EXERCISE —
The first line of the entries below, the line containing "raised or low", and every line between them should be repeated exactly, and nothing else.

SUPPLIED DATA —
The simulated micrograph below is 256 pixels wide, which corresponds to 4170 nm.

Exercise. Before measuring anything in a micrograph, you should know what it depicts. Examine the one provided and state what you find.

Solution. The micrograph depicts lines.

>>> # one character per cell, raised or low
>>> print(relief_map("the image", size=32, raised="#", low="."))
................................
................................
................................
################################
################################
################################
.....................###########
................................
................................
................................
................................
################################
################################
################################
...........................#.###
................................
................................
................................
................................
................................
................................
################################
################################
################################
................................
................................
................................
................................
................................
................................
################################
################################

YOUR SOLUTION —
The simulated micrograph below is 256 pixels wide, which corresponds to 4170 nm.

Exercise. Before measuring anything in a micrograph, you should know what it depicts. Examine the one provided and state what you find.

Solution. The micrograph depicts lines.

>>> # one character per cell, raised or low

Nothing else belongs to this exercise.